Reproduce the records exactly, beginning with their first line and ending with the line that contains "C3: hours of", and output nothing more.

(DATA SECTION)

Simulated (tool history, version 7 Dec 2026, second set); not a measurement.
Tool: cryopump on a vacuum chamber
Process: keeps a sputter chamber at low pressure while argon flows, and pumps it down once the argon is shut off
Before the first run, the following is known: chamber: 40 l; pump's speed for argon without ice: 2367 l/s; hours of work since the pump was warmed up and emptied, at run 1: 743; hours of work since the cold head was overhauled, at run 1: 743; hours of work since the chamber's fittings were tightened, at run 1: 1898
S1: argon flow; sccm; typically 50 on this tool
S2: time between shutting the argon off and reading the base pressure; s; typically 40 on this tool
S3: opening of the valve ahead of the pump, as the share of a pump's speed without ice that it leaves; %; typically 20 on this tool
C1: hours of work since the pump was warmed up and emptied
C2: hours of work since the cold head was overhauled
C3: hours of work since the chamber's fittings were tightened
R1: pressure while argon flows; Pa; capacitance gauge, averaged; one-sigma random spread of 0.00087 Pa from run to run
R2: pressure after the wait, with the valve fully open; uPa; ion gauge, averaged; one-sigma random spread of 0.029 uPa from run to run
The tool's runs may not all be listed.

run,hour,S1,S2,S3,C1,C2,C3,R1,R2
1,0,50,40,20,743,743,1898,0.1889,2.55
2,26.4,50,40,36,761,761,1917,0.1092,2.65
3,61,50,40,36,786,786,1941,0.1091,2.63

(End DATA SECTION)

» **PROBLEM SOLUTION**:
Simulated (tool history, version 7 Dec 2026, second set); not a measurement.
Tool: cryopump on a vacuum chamber
Process: keeps a sputter chamber at low pressure while argon flows, and pumps it down once the argon is shut off
Before the first run, the following is known: chamber: 40 l; pump's speed for argon without ice: 2367 l/s; hours of work since the pump was warmed up and emptied, at run 1: 743; hours of work since the cold head was overhauled, at run 1: 743; hours of work since the chamber's fittings were tightened, at run 1: 1898
S1: argon flow; sccm; typically 50 on this tool
S2: time between shutting the argon off and reading the base pressure; s; typically 40 on this tool
S3: opening of the valve ahead of the pump, as the share of a pump's speed without ice that it leaves; %; typically 20 on this tool
C1: hours of work since the pump was warmed up and emptied
C2: hours of work since the cold head was overhauled
C3: hours of work since the chamber's fittings were tightened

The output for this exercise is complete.